Repeat exactly the lines below that lie between the line with "In a pile the" and the line with "(*) after a", counting both of those lines as part of the answer.

- Opening Delimiter -
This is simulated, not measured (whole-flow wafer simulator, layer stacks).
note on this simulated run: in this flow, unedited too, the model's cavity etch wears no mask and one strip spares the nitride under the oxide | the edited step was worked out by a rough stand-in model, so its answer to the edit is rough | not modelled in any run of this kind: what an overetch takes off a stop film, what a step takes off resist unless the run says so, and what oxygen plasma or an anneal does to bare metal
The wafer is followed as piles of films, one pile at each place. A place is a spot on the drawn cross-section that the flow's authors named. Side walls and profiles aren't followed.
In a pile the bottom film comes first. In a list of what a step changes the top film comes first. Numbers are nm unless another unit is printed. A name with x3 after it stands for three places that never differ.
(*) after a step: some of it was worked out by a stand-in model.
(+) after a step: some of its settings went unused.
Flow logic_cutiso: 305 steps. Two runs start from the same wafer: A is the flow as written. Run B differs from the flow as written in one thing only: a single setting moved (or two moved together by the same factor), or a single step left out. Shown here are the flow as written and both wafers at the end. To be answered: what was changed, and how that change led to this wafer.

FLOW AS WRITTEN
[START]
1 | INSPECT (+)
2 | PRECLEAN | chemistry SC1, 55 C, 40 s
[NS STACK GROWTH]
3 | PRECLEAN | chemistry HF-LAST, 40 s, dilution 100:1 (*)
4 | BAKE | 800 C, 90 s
- Closing Delimiter -

[Exercise result]
In a pile the bottom film comes first. In a list of what a step changes the top film comes first. Numbers are nm unless another unit is printed. A name with x3 after it stands for three places that never differ.
(*) after a step: some of it was worked out by a stand-in model.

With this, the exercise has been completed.